(Raw data Opens)
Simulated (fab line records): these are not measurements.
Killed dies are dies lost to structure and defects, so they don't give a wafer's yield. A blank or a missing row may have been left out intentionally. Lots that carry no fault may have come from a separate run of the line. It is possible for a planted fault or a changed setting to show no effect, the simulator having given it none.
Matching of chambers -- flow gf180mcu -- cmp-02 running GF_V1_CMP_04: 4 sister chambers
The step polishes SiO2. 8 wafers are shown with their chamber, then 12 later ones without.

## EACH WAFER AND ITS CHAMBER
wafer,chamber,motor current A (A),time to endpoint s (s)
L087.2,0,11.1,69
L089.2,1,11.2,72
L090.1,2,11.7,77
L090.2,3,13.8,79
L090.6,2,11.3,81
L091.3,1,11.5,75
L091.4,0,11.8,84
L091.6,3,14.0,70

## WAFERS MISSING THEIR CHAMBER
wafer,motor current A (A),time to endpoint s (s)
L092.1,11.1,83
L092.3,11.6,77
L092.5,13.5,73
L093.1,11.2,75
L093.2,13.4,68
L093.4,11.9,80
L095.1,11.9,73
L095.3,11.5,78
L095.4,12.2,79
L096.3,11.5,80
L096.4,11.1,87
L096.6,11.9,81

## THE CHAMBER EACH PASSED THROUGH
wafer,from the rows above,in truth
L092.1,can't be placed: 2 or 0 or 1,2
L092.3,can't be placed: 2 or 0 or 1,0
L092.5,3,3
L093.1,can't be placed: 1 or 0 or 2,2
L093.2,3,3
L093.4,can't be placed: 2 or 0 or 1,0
(Raw data Closes)

§ Exercise
Every entry that appears above should be duplicated exactly.

§ Solution
Simulated (fab line records): these are not measurements.
Killed dies are dies lost to structure and defects, so they don't give a wafer's yield. A blank or a missing row may have been left out intentionally. Lots that carry no fault may have come from a separate run of the line. It is possible for a planted fault or a changed setting to show no effect, the simulator having given it none.
Matching of chambers -- flow gf180mcu -- cmp-02 running GF_V1_CMP_04: 4 sister chambers
The step polishes SiO2. 8 wafers are shown with their chamber, then 12 later ones without.

## EACH WAFER AND ITS CHAMBER
wafer,chamber,motor current A (A),time to endpoint s (s)
L087.2,0,11.1,69
L089.2,1,11.2,72
L090.1,2,11.7,77
L090.2,3,13.8,79
L090.6,2,11.3,81
L091.3,1,11.5,75
L091.4,0,11.8,84
L091.6,3,14.0,70

## WAFERS MISSING THEIR CHAMBER
wafer,motor current A (A),time to endpoint s (s)
L092.1,11.1,83
L092.3,11.6,77
L092.5,13.5,73
L093.1,11.2,75
L093.2,13.4,68
L093.4,11.9,80
L095.1,11.9,73
L095.3,11.5,78
L095.4,12.2,79
L096.3,11.5,80
L096.4,11.1,87
L096.6,11.9,81

## THE CHAMBER EACH PASSED THROUGH
wafer,from the rows above,in truth
L092.1,can't be placed: 2 or 0 or 1,2
L092.3,can't be placed: 2 or 0 or 1,0
L092.5,3,3
L093.1,can't be placed: 1 or 0 or 2,2
L093.2,3,3
L093.4,can't be placed: 2 or 0 or 1,0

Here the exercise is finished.